_WORK INSTRUCTION:_ Quote, with no changes, the lines that run from the top of the material to the line with "The step: polishes, stops", both included.

_ENTRIES SUPPLIED:_
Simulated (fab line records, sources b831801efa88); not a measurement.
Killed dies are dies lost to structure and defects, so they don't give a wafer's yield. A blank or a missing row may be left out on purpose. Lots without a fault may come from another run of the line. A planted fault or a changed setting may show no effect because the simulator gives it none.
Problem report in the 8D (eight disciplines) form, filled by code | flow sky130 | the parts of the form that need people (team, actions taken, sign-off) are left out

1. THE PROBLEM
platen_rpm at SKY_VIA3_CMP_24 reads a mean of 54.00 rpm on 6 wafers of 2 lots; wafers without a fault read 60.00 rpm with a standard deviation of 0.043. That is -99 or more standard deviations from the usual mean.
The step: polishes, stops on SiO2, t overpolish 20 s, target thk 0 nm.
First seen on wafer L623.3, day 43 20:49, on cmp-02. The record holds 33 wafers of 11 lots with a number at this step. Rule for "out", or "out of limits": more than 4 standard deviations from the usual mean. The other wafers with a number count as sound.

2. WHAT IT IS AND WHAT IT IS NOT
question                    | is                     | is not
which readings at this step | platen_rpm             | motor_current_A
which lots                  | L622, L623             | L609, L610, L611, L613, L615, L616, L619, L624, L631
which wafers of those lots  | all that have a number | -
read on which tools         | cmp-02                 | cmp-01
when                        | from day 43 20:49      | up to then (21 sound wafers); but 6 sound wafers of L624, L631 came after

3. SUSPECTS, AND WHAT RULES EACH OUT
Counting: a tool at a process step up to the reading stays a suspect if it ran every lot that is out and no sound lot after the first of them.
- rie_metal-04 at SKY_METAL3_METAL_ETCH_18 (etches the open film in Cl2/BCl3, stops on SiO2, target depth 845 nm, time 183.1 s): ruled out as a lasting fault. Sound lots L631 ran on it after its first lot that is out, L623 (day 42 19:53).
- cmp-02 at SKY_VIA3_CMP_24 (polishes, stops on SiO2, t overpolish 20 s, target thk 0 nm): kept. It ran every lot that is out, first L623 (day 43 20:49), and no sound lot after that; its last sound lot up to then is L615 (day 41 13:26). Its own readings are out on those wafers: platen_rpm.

_TASK SOLUTION:_
Simulated (fab line records, sources b831801efa88); not a measurement.
Killed dies are dies lost to structure and defects, so they don't give a wafer's yield. A blank or a missing row may be left out on purpose. Lots without a fault may come from another run of the line. A planted fault or a changed setting may show no effect because the simulator gives it none.
Problem report in the 8D (eight disciplines) form, filled by code | flow sky130 | the parts of the form that need people (team, actions taken, sign-off) are left out

1. THE PROBLEM
platen_rpm at SKY_VIA3_CMP_24 reads a mean of 54.00 rpm on 6 wafers of 2 lots; wafers without a fault read 60.00 rpm with a standard deviation of 0.043. That is -99 or more standard deviations from the usual mean.
The step: polishes, stops on SiO2, t overpolish 20 s, target thk 0 nm.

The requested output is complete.